* _Action item_: Write out the full listing again, exactly as it stands.

━━━━━ Supplied entries

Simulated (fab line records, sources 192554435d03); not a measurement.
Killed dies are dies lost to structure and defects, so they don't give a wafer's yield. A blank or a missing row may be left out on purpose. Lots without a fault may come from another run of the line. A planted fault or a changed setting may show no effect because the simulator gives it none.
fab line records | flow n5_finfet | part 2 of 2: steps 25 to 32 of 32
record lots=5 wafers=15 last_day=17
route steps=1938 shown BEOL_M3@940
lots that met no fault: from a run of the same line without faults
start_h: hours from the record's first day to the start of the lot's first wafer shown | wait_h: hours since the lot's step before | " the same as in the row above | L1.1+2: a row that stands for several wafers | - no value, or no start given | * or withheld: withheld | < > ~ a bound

━━━━━━━━━━

* _Answer section_:
Simulated (fab line records, sources 192554435d03); not a measurement.
Killed dies are dies lost to structure and defects, so they don't give a wafer's yield. A blank or a missing row may be left out on purpose. Lots without a fault may come from another run of the line. A planted fault or a changed setting may show no effect because the simulator gives it none.
fab line records | flow n5_finfet | part 2 of 2: steps 25 to 32 of 32
record lots=5 wafers=15 last_day=17
route steps=1938 shown BEOL_M3@940
lots that met no fault: from a run of the same line without faults
start_h: hours from the record's first day to the start of the lot's first wafer shown | wait_h: hours since the lot's step before | " the same as in the row above | L1.1+2: a row that stands for several wafers | - no value, or no start given | * or withheld: withheld | < > ~ a bound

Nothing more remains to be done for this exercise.